**REQUIRED ACTION**
Beneath this instruction is a listing. Transcribe from it only the stretch from the line with "At UCB170_PLDD_TW_MEAS_11 the" through the line with "L567 | day 7", both end lines included, exactly as written.

**DATASET EXTRACT**
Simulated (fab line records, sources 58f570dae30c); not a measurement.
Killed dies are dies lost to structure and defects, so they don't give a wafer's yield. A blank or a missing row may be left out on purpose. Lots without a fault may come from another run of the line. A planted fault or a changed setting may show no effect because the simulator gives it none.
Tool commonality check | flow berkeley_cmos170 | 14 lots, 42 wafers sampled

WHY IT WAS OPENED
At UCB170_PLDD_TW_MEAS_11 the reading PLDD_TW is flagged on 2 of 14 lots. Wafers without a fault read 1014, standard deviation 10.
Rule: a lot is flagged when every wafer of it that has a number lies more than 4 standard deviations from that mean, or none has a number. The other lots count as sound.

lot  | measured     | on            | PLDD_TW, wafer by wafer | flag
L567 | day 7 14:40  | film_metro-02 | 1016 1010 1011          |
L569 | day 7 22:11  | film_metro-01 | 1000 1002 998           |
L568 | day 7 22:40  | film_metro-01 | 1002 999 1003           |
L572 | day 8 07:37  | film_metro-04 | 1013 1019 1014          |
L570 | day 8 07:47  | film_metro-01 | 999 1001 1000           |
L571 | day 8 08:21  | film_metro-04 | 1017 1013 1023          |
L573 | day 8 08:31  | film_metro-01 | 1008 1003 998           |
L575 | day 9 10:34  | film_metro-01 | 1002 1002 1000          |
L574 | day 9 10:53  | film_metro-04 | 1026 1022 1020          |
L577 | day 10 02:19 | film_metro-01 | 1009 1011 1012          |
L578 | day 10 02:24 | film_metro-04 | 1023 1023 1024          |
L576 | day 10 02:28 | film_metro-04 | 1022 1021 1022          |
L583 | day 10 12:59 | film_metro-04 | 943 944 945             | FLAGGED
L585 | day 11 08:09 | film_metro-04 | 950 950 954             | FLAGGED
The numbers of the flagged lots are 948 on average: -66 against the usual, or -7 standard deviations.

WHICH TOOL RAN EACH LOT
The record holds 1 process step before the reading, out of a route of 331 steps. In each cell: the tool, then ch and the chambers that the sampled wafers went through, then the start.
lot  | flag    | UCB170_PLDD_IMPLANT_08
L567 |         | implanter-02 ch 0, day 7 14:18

**EXERCISE SOLUTION**
At UCB170_PLDD_TW_MEAS_11 the reading PLDD_TW is flagged on 2 of 14 lots. Wafers without a fault read 1014, standard deviation 10.
Rule: a lot is flagged when every wafer of it that has a number lies more than 4 standard deviations from that mean, or none has a number. The other lots count as sound.

lot  | measured     | on            | PLDD_TW, wafer by wafer | flag
L567 | day 7 14:40  | film_metro-02 | 1016 1010 1011          |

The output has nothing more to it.